+++ DATASET +++

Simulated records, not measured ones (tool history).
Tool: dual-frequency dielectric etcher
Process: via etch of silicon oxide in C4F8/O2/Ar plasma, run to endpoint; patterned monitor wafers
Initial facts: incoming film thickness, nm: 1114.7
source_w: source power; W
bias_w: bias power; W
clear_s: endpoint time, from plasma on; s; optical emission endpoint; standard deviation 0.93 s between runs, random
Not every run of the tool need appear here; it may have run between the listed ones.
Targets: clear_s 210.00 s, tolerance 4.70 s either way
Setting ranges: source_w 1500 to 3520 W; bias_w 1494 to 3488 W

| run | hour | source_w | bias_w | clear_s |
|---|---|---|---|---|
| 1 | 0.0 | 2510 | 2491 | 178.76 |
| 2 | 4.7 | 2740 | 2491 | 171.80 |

+++

• **EXERCISE**
Every entry is to be restated exactly, with no line dropped.

• **TASK OUTPUT**
Simulated records, not measured ones (tool history).
Tool: dual-frequency dielectric etcher
Process: via etch of silicon oxide in C4F8/O2/Ar plasma, run to endpoint; patterned monitor wafers
Initial facts: incoming film thickness, nm: 1114.7
source_w: source power; W
bias_w: bias power; W
clear_s: endpoint time, from plasma on; s; optical emission endpoint; standard deviation 0.93 s between runs, random
Not every run of the tool need appear here; it may have run between the listed ones.
Targets: clear_s 210.00 s, tolerance 4.70 s either way
Setting ranges: source_w 1500 to 3520 W; bias_w 1494 to 3488 W

| run | hour | source_w | bias_w | clear_s |
|---|---|---|---|---|
| 1 | 0.0 | 2510 | 2491 | 178.76 |
| 2 | 4.7 | 2740 | 2491 | 171.80 |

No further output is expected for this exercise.